DATA LISTING
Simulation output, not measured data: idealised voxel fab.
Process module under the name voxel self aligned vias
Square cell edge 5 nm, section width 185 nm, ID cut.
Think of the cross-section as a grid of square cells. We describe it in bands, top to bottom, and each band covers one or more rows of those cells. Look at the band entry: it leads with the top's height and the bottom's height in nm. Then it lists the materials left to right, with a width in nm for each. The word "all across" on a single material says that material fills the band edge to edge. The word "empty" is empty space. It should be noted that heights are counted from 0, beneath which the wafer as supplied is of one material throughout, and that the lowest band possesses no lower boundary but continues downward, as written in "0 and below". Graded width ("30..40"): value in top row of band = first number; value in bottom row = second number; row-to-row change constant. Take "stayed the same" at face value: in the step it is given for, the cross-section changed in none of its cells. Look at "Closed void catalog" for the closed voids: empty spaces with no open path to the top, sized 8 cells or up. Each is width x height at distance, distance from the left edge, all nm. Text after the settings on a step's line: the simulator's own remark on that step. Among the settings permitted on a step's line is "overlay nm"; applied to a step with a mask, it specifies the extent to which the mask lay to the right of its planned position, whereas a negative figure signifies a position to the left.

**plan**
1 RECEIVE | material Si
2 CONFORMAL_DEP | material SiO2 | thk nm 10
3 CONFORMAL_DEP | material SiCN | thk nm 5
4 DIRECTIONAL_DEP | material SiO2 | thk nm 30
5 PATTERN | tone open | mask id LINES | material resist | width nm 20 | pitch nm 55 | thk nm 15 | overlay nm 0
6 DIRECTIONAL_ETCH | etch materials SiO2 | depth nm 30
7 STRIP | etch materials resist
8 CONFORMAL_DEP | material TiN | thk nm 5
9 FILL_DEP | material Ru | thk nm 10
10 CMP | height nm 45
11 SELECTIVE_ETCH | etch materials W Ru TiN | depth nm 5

REQUIREMENT
Every line from the line containing "1 RECEIVE | material Si" through the line containing "5 PATTERN |" in the records above must be retyped exactly. Leave out the rest.

EXERCISE OUTPUT
1 RECEIVE | material Si
2 CONFORMAL_DEP | material SiO2 | thk nm 10
3 CONFORMAL_DEP | material SiCN | thk nm 5
4 DIRECTIONAL_DEP | material SiO2 | thk nm 30
5 PATTERN | tone open | mask id LINES | material resist | width nm 20 | pitch nm 55 | thk nm 15 | overlay nm 0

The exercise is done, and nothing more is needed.